Segment Start: Data for analysis
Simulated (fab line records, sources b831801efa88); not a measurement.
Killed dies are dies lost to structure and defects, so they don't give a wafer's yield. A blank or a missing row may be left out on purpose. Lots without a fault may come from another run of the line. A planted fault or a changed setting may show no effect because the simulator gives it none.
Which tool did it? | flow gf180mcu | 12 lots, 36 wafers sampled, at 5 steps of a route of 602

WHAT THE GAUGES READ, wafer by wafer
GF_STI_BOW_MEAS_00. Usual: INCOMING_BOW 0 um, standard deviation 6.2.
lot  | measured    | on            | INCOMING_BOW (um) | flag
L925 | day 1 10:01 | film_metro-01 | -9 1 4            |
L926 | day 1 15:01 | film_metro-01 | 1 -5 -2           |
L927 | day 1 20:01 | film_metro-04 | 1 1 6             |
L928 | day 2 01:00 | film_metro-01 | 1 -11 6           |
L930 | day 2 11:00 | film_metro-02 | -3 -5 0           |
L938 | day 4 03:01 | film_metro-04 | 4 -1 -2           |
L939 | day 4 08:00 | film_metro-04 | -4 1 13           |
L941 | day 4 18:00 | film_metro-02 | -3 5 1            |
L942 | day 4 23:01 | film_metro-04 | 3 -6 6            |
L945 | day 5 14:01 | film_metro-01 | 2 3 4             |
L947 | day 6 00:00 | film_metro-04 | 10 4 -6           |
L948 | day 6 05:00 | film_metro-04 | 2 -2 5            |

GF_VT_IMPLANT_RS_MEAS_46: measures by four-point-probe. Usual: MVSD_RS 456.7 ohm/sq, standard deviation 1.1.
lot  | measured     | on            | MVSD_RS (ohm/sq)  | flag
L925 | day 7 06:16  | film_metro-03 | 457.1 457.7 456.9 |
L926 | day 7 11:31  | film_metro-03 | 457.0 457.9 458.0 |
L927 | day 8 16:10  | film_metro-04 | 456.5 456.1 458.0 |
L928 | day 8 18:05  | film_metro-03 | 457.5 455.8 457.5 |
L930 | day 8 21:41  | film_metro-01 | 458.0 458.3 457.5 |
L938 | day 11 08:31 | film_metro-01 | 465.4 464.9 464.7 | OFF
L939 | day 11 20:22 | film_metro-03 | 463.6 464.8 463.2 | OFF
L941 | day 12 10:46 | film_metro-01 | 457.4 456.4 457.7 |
Segment End: Data for analysis

» **Assigned task**
The first line of the entries above marks where to begin; repeat each line exactly through the one that contains "Which tool did", and include that line.

» **Answer area**
Simulated (fab line records, sources b831801efa88); not a measurement.
Killed dies are dies lost to structure and defects, so they don't give a wafer's yield. A blank or a missing row may be left out on purpose. Lots without a fault may come from another run of the line. A planted fault or a changed setting may show no effect because the simulator gives it none.
Which tool did it? | flow gf180mcu | 12 lots, 36 wafers sampled, at 5 steps of a route of 602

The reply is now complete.